------------------------------------------------

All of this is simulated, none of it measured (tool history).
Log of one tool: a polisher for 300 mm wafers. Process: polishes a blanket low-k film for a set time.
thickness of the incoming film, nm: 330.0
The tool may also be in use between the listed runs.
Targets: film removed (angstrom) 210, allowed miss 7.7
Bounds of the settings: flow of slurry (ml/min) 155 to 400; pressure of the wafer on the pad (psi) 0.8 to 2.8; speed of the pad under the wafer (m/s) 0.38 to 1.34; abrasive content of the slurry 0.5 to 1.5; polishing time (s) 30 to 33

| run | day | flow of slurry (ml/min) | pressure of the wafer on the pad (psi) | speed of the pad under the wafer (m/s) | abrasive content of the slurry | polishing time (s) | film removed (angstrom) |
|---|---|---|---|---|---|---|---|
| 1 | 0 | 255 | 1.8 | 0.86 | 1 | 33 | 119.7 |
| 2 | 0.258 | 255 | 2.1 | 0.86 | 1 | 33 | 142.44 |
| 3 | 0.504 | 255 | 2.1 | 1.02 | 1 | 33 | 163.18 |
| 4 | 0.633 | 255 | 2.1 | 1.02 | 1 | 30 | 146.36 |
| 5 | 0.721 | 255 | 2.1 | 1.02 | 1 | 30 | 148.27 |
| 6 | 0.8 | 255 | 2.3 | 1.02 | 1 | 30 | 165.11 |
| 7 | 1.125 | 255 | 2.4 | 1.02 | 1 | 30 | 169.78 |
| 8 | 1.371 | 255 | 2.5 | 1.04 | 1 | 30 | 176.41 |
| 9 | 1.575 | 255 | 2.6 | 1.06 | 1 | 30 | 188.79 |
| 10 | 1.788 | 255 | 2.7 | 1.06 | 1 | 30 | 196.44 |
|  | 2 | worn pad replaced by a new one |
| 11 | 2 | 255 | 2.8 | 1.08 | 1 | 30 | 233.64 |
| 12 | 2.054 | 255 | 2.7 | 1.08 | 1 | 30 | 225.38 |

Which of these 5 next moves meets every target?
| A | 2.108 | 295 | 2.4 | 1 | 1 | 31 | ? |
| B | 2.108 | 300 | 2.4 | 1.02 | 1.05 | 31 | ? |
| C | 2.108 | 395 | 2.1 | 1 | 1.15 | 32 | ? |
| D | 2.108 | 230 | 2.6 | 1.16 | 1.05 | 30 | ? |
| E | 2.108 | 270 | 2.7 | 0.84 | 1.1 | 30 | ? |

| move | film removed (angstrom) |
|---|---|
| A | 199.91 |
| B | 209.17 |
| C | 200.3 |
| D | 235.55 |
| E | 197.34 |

------------------------------------------------

Beginning at the top of the data, extract each line through the line containing "30 | 176.41 |" and return those lines exactly, with nothing added.

• Written solution
All of this is simulated, none of it measured (tool history).
Log of one tool: a polisher for 300 mm wafers. Process: polishes a blanket low-k film for a set time.
thickness of the incoming film, nm: 330.0
The tool may also be in use between the listed runs.
Targets: film removed (angstrom) 210, allowed miss 7.7
Bounds of the settings: flow of slurry (ml/min) 155 to 400; pressure of the wafer on the pad (psi) 0.8 to 2.8; speed of the pad under the wafer (m/s) 0.38 to 1.34; abrasive content of the slurry 0.5 to 1.5; polishing time (s) 30 to 33

| run | day | flow of slurry (ml/min) | pressure of the wafer on the pad (psi) | speed of the pad under the wafer (m/s) | abrasive content of the slurry | polishing time (s) | film removed (angstrom) |
|---|---|---|---|---|---|---|---|
| 1 | 0 | 255 | 1.8 | 0.86 | 1 | 33 | 119.7 |
| 2 | 0.258 | 255 | 2.1 | 0.86 | 1 | 33 | 142.44 |
| 3 | 0.504 | 255 | 2.1 | 1.02 | 1 | 33 | 163.18 |
| 4 | 0.633 | 255 | 2.1 | 1.02 | 1 | 30 | 146.36 |
| 5 | 0.721 | 255 | 2.1 | 1.02 | 1 | 30 | 148.27 |
| 6 | 0.8 | 255 | 2.3 | 1.02 | 1 | 30 | 165.11 |
| 7 | 1.125 | 255 | 2.4 | 1.02 | 1 | 30 | 169.78 |
| 8 | 1.371 | 255 | 2.5 | 1.04 | 1 | 30 | 176.41 |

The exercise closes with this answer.